| ASSIGNMENT |
Of the records that follow, copy only the lines from the line containing "to measure: line-to-line" to the line containing "<value>0.0524</value>", both included, exactly as written.

INFORMATION SHOWN Start Marker

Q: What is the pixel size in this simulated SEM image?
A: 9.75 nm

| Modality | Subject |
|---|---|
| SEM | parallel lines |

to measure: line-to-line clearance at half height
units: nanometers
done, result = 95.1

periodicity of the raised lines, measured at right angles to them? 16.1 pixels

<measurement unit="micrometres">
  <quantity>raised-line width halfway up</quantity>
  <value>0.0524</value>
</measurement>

INFORMATION SHOWN End Marker

| EXERCISE SOLUTION |
to measure: line-to-line clearance at half height
units: nanometers
done, result = 95.1

periodicity of the raised lines, measured at right angles to them? 16.1 pixels

<measurement unit="micrometres">
  <quantity>raised-line width halfway up</quantity>
  <value>0.0524</value>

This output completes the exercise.